Work task
Reproduce exactly the lines that run from the start of the records below to the line with "2 | CVD | material", inclusive.

Data shown
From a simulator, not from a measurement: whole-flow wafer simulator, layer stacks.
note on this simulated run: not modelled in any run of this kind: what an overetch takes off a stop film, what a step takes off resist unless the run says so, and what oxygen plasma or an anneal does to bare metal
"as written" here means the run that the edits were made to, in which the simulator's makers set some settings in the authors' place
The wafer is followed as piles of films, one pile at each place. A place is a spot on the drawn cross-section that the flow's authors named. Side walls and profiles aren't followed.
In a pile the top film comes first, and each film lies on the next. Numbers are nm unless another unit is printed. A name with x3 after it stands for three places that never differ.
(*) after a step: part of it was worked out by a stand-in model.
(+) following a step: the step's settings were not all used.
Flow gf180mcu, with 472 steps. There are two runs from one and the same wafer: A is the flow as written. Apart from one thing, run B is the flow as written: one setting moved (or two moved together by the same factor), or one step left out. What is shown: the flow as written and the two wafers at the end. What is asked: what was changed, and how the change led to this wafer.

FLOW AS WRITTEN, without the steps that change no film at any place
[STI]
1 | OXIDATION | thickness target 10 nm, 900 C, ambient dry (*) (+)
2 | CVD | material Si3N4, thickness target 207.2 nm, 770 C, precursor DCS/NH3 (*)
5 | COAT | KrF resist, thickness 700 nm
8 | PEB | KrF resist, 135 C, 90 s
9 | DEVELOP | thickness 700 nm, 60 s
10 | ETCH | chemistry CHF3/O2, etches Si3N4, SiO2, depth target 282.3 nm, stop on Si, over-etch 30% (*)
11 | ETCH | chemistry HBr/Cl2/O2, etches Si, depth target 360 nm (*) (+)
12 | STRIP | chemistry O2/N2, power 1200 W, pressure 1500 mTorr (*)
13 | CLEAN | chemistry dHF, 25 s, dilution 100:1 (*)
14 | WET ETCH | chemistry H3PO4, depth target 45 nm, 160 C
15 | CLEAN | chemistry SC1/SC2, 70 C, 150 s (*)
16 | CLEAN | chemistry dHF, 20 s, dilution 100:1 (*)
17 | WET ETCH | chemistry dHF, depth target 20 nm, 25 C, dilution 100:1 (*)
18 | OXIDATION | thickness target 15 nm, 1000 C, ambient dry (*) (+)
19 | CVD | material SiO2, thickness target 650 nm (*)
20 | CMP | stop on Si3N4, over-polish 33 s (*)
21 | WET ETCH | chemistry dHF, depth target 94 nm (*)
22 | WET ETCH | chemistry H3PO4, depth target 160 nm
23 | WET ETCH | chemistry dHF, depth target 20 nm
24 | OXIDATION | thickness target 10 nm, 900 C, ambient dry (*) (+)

Answer section
From a simulator, not from a measurement: whole-flow wafer simulator, layer stacks.
note on this simulated run: not modelled in any run of this kind: what an overetch takes off a stop film, what a step takes off resist unless the run says so, and what oxygen plasma or an anneal does to bare metal
"as written" here means the run that the edits were made to, in which the simulator's makers set some settings in the authors' place
The wafer is followed as piles of films, one pile at each place. A place is a spot on the drawn cross-section that the flow's authors named. Side walls and profiles aren't followed.
In a pile the top film comes first, and each film lies on the next. Numbers are nm unless another unit is printed. A name with x3 after it stands for three places that never differ.
(*) after a step: part of it was worked out by a stand-in model.
(+) following a step: the step's settings were not all used.
Flow gf180mcu, with 472 steps. There are two runs from one and the same wafer: A is the flow as written. Apart from one thing, run B is the flow as written: one setting moved (or two moved together by the same factor), or one step left out. What is shown: the flow as written and the two wafers at the end. What is asked: what was changed, and how the change led to this wafer.

FLOW AS WRITTEN, without the steps that change no film at any place
[STI]
1 | OXIDATION | thickness target 10 nm, 900 C, ambient dry (*) (+)
2 | CVD | material Si3N4, thickness target 207.2 nm, 770 C, precursor DCS/NH3 (*)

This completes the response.